- **Assignment**: Retype, without any change, the first line of the records and every line after it through the one containing "2. Object or".

- **Available data**:
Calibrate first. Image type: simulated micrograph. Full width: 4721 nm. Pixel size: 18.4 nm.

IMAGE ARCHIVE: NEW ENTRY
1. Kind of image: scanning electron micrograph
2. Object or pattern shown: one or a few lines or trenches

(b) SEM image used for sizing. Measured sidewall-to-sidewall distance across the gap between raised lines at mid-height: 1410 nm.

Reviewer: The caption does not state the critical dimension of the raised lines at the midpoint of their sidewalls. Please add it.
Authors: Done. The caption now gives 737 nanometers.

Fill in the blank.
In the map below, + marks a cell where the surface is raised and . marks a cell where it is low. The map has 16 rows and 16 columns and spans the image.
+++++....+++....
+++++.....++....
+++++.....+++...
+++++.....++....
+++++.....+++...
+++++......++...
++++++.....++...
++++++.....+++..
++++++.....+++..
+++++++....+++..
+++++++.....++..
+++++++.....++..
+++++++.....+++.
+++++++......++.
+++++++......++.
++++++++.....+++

- **Exercise solution**:
Calibrate first. Image type: simulated micrograph. Full width: 4721 nm. Pixel size: 18.4 nm.

IMAGE ARCHIVE: NEW ENTRY
1. Kind of image: scanning electron micrograph
2. Object or pattern shown: one or a few lines or trenches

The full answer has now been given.